*** Block opens ***
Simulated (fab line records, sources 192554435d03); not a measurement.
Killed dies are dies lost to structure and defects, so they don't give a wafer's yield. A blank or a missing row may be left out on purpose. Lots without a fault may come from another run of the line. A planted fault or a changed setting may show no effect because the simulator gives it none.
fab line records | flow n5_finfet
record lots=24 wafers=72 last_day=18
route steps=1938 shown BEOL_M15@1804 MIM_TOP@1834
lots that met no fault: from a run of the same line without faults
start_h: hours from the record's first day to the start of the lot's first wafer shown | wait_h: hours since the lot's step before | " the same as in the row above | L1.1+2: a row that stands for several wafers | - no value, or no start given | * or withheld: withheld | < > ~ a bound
*** Block closes ***

Brief: Output every line above so that it reads exactly as before.

Written solution:
Simulated (fab line records, sources 192554435d03); not a measurement.
Killed dies are dies lost to structure and defects, so they don't give a wafer's yield. A blank or a missing row may be left out on purpose. Lots without a fault may come from another run of the line. A planted fault or a changed setting may show no effect because the simulator gives it none.
fab line records | flow n5_finfet
record lots=24 wafers=72 last_day=18
route steps=1938 shown BEOL_M15@1804 MIM_TOP@1834
lots that met no fault: from a run of the same line without faults
start_h: hours from the record's first day to the start of the lot's first wafer shown | wait_h: hours since the lot's step before | " the same as in the row above | L1.1+2: a row that stands for several wafers | - no value, or no start given | * or withheld: withheld | < > ~ a bound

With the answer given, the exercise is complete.